- **Entries shown**:
◇ ◇ ◇ ◇ ◇ ◇ ◇
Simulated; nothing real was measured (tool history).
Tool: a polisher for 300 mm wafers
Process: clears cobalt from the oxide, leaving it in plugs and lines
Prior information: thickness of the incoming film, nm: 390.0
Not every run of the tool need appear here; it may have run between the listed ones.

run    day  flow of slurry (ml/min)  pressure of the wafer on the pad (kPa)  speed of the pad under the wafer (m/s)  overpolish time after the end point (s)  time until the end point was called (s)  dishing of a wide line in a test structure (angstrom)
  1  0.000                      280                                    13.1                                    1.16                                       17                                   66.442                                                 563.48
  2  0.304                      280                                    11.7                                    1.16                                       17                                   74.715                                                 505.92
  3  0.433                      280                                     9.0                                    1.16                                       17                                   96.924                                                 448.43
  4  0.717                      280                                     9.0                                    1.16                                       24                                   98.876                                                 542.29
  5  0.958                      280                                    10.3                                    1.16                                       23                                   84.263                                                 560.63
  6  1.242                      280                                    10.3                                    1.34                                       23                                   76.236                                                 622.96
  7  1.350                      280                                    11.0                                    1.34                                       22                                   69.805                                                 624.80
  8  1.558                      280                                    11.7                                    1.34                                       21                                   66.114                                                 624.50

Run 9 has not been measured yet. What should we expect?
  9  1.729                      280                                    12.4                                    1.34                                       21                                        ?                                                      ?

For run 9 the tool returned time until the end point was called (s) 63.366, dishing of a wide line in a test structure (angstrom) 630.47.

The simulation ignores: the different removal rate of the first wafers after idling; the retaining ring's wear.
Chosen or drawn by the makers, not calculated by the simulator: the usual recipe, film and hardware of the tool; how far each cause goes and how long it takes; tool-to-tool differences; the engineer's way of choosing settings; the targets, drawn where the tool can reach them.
◇ ◇ ◇ ◇ ◇ ◇ ◇

- **Work task**: Print exactly the lines from the beginning of the entries through the line with "Not every run". Output nothing more.

- **Task result**:
Simulated; nothing real was measured (tool history).
Tool: a polisher for 300 mm wafers
Process: clears cobalt from the oxide, leaving it in plugs and lines
Prior information: thickness of the incoming film, nm: 390.0
Not every run of the tool need appear here; it may have run between the listed ones.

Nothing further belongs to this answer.